▶ [Activity] From the first line of the records below through the line containing "Run 5, hour", copy everything exactly and nothing more.

** Data to examine follows **

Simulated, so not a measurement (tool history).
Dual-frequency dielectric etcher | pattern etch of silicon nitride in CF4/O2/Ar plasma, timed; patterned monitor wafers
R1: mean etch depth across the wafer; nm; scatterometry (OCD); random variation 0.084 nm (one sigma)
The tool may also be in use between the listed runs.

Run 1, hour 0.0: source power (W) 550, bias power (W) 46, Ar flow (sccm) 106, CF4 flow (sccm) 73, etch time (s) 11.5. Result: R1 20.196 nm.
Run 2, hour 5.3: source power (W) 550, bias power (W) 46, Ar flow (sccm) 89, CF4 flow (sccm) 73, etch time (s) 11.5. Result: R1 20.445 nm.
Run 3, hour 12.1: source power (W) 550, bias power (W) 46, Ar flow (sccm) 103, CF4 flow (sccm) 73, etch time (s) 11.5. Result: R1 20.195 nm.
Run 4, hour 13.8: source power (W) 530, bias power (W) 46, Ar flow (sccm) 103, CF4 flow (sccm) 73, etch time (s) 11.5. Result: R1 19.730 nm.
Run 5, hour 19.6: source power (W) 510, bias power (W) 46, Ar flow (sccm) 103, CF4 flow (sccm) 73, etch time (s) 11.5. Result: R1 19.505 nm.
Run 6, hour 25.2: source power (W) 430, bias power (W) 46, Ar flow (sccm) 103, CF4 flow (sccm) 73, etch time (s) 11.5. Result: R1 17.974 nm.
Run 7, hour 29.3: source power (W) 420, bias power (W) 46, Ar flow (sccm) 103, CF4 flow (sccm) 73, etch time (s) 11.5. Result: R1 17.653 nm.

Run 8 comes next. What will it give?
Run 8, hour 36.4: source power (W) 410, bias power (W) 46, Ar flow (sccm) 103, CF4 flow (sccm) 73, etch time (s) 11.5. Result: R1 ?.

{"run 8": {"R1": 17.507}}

** End of Data to examine **

▶ [Result]
Simulated, so not a measurement (tool history).
Dual-frequency dielectric etcher | pattern etch of silicon nitride in CF4/O2/Ar plasma, timed; patterned monitor wafers
R1: mean etch depth across the wafer; nm; scatterometry (OCD); random variation 0.084 nm (one sigma)
The tool may also be in use between the listed runs.

Run 1, hour 0.0: source power (W) 550, bias power (W) 46, Ar flow (sccm) 106, CF4 flow (sccm) 73, etch time (s) 11.5. Result: R1 20.196 nm.
Run 2, hour 5.3: source power (W) 550, bias power (W) 46, Ar flow (sccm) 89, CF4 flow (sccm) 73, etch time (s) 11.5. Result: R1 20.445 nm.
Run 3, hour 12.1: source power (W) 550, bias power (W) 46, Ar flow (sccm) 103, CF4 flow (sccm) 73, etch time (s) 11.5. Result: R1 20.195 nm.
Run 4, hour 13.8: source power (W) 530, bias power (W) 46, Ar flow (sccm) 103, CF4 flow (sccm) 73, etch time (s) 11.5. Result: R1 19.730 nm.
Run 5, hour 19.6: source power (W) 510, bias power (W) 46, Ar flow (sccm) 103, CF4 flow (sccm) 73, etch time (s) 11.5. Result: R1 19.505 nm.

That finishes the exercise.